» Required action
The lines from the start of the records through the one containing "parts_c: temperature of" are to be restated word for word; please include both ends.

___

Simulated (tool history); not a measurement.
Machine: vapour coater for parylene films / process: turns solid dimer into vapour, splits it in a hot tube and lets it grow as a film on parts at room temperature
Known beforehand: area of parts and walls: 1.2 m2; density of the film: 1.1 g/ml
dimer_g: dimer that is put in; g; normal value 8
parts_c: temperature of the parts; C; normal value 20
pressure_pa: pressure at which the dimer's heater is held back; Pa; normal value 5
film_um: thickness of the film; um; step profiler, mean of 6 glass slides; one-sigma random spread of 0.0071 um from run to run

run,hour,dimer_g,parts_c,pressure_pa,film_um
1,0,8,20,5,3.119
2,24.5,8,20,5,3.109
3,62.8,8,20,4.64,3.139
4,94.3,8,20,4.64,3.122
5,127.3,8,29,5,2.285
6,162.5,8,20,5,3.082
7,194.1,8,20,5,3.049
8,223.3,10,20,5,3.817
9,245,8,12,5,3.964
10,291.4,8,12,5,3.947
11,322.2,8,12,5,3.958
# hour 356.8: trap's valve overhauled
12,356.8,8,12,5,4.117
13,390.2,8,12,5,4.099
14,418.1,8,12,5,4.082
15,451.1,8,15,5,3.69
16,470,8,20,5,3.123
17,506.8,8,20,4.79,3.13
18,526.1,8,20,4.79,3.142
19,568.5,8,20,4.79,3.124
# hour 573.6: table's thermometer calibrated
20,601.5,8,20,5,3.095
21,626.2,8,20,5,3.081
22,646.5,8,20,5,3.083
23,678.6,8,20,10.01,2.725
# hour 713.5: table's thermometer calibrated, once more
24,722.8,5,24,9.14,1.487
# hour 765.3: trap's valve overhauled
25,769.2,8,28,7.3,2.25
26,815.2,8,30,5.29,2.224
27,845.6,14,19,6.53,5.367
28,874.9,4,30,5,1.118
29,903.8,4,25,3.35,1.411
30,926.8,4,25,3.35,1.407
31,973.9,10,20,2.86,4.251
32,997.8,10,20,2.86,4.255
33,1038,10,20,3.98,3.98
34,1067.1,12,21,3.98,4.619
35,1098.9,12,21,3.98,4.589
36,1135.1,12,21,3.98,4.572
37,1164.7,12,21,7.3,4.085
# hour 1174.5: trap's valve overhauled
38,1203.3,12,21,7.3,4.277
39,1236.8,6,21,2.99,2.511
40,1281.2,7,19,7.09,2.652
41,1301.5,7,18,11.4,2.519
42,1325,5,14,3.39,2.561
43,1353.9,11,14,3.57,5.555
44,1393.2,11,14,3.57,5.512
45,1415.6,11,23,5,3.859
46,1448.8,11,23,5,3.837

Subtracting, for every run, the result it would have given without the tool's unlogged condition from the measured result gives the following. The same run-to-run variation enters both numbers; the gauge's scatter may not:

___

» Task output
Simulated (tool history); not a measurement.
Machine: vapour coater for parylene films / process: turns solid dimer into vapour, splits it in a hot tube and lets it grow as a film on parts at room temperature
Known beforehand: area of parts and walls: 1.2 m2; density of the film: 1.1 g/ml
dimer_g: dimer that is put in; g; normal value 8
parts_c: temperature of the parts; C; normal value 20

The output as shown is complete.